**TASK ITEM**
When you write out the records, keep every line exactly as it is.

**DATA LISTING**
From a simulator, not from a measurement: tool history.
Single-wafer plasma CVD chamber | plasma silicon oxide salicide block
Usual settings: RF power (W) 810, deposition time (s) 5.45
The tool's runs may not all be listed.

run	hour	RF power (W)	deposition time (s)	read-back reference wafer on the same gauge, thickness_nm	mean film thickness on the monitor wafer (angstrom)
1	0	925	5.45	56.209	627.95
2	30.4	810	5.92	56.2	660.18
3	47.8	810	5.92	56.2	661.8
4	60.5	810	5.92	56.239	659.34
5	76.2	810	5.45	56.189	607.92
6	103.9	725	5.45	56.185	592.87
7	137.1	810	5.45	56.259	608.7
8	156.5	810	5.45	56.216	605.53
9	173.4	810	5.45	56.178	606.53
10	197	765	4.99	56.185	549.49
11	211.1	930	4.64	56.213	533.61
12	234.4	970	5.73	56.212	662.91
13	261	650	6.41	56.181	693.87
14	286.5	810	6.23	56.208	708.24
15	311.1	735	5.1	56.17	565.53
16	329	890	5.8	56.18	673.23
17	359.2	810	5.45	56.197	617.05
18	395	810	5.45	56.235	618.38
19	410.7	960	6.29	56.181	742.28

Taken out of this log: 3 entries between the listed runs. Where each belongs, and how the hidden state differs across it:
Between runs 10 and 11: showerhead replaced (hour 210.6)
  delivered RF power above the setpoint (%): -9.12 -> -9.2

**ANSWER SPACE**
From a simulator, not from a measurement: tool history.
Single-wafer plasma CVD chamber | plasma silicon oxide salicide block
Usual settings: RF power (W) 810, deposition time (s) 5.45
The tool's runs may not all be listed.

run	hour	RF power (W)	deposition time (s)	read-back reference wafer on the same gauge, thickness_nm	mean film thickness on the monitor wafer (angstrom)
1	0	925	5.45	56.209	627.95
2	30.4	810	5.92	56.2	660.18
3	47.8	810	5.92	56.2	661.8
4	60.5	810	5.92	56.239	659.34
5	76.2	810	5.45	56.189	607.92
6	103.9	725	5.45	56.185	592.87
7	137.1	810	5.45	56.259	608.7
8	156.5	810	5.45	56.216	605.53
9	173.4	810	5.45	56.178	606.53
10	197	765	4.99	56.185	549.49
11	211.1	930	4.64	56.213	533.61
12	234.4	970	5.73	56.212	662.91
13	261	650	6.41	56.181	693.87
14	286.5	810	6.23	56.208	708.24
15	311.1	735	5.1	56.17	565.53
16	329	890	5.8	56.18	673.23
17	359.2	810	5.45	56.197	617.05
18	395	810	5.45	56.235	618.38
19	410.7	960	6.29	56.181	742.28

Taken out of this log: 3 entries between the listed runs. Where each belongs, and how the hidden state differs across it:
Between runs 10 and 11: showerhead replaced (hour 210.6)
  delivered RF power above the setpoint (%): -9.12 -> -9.2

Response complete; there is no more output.